_Task item_
Retype the material exactly, ending with the line containing "start_h: start of".

_Supplied information_
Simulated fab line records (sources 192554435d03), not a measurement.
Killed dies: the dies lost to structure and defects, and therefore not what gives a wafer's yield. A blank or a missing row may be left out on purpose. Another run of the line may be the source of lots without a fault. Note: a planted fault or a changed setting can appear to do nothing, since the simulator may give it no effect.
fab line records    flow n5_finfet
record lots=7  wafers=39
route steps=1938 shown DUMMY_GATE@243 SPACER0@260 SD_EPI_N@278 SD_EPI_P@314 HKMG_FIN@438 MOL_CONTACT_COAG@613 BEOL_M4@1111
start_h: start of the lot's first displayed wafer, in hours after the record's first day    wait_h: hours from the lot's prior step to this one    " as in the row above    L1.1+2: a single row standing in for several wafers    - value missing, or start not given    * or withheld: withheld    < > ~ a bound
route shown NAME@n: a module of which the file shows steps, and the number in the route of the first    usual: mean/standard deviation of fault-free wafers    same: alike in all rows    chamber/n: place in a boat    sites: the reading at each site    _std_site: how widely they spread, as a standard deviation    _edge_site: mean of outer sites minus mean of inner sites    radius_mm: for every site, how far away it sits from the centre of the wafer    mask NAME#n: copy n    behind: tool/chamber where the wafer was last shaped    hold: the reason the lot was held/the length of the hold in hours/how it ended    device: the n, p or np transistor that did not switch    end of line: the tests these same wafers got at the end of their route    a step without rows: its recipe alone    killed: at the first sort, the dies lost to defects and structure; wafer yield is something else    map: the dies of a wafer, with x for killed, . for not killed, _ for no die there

_Exercise solution_
Simulated fab line records (sources 192554435d03), not a measurement.
Killed dies: the dies lost to structure and defects, and therefore not what gives a wafer's yield. A blank or a missing row may be left out on purpose. Another run of the line may be the source of lots without a fault. Note: a planted fault or a changed setting can appear to do nothing, since the simulator may give it no effect.
fab line records    flow n5_finfet
record lots=7  wafers=39
route steps=1938 shown DUMMY_GATE@243 SPACER0@260 SD_EPI_N@278 SD_EPI_P@314 HKMG_FIN@438 MOL_CONTACT_COAG@613 BEOL_M4@1111
start_h: start of the lot's first displayed wafer, in hours after the record's first day    wait_h: hours from the lot's prior step to this one    " as in the row above    L1.1+2: a single row standing in for several wafers    - value missing, or start not given    * or withheld: withheld    < > ~ a bound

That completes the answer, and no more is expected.